REQUIREMENT
Return, exactly as written, every line from the first line of the data below through the line that contains "liquid_c: temperature setpoint".

GIVEN DATA
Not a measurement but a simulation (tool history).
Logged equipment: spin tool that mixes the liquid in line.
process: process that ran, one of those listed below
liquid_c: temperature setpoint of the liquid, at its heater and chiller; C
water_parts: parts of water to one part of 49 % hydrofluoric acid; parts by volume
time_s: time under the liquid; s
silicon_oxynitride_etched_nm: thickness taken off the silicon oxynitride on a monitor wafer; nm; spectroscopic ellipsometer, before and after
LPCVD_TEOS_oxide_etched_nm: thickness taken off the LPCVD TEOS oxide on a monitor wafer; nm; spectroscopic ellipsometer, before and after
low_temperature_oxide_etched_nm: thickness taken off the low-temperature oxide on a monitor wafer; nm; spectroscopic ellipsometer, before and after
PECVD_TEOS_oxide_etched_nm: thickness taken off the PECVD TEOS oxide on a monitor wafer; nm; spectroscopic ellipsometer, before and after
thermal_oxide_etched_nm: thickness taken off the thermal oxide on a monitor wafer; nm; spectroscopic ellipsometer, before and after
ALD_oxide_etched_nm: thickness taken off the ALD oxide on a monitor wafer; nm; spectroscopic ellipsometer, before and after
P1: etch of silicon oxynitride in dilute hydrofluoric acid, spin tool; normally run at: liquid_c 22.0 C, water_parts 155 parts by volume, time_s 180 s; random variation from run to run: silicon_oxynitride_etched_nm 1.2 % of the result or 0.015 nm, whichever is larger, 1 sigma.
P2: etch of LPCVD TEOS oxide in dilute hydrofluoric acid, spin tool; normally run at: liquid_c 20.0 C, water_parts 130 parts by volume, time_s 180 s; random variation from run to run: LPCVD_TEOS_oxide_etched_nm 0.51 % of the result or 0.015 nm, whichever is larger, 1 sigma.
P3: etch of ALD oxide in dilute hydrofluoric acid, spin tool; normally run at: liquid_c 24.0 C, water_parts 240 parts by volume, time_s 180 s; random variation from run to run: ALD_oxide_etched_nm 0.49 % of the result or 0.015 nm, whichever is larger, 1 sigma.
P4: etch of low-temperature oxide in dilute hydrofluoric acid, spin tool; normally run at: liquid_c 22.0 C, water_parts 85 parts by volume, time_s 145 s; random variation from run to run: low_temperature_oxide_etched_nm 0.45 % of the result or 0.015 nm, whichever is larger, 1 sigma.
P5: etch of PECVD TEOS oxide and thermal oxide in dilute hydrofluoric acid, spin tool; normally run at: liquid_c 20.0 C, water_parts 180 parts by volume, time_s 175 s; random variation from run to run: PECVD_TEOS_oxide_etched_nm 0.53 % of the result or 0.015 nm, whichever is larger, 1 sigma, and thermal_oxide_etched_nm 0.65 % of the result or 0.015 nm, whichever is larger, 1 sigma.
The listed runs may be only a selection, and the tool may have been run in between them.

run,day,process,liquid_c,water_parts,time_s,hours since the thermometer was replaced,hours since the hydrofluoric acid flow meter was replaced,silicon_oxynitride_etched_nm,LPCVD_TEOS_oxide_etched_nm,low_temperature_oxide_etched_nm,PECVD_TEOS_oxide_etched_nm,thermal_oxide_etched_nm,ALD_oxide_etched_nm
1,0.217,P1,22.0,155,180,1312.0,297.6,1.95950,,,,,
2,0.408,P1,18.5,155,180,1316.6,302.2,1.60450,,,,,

RESPONSE
Not a measurement but a simulation (tool history).
Logged equipment: spin tool that mixes the liquid in line.
process: process that ran, one of those listed below
liquid_c: temperature setpoint of the liquid, at its heater and chiller; C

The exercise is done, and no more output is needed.